Provided information
↓

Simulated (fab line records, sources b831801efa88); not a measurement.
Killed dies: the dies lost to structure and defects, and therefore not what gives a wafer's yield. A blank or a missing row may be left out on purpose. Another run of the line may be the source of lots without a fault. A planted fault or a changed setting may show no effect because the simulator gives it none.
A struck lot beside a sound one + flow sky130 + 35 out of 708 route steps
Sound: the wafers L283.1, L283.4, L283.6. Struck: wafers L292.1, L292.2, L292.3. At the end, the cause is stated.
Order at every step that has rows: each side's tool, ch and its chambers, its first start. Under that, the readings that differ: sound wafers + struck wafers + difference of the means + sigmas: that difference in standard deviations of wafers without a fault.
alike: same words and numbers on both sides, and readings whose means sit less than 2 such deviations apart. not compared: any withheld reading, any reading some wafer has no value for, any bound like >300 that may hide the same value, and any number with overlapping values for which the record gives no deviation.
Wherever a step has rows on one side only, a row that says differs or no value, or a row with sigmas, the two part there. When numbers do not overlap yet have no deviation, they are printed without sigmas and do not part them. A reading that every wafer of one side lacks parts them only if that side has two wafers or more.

↑

Work order
Transcribe the listing shown above in full and without change.

Answer area
Simulated (fab line records, sources b831801efa88); not a measurement.
Killed dies: the dies lost to structure and defects, and therefore not what gives a wafer's yield. A blank or a missing row may be left out on purpose. Another run of the line may be the source of lots without a fault. A planted fault or a changed setting may show no effect because the simulator gives it none.
A struck lot beside a sound one + flow sky130 + 35 out of 708 route steps
Sound: the wafers L283.1, L283.4, L283.6. Struck: wafers L292.1, L292.2, L292.3. At the end, the cause is stated.
Order at every step that has rows: each side's tool, ch and its chambers, its first start. Under that, the readings that differ: sound wafers + struck wafers + difference of the means + sigmas: that difference in standard deviations of wafers without a fault.
alike: same words and numbers on both sides, and readings whose means sit less than 2 such deviations apart. not compared: any withheld reading, any reading some wafer has no value for, any bound like >300 that may hide the same value, and any number with overlapping values for which the record gives no deviation.
Wherever a step has rows on one side only, a row that says differs or no value, or a row with sigmas, the two part there. When numbers do not overlap yet have no deviation, they are printed without sigmas and do not part them. A reading that every wafer of one side lacks parts them only if that side has two wafers or more.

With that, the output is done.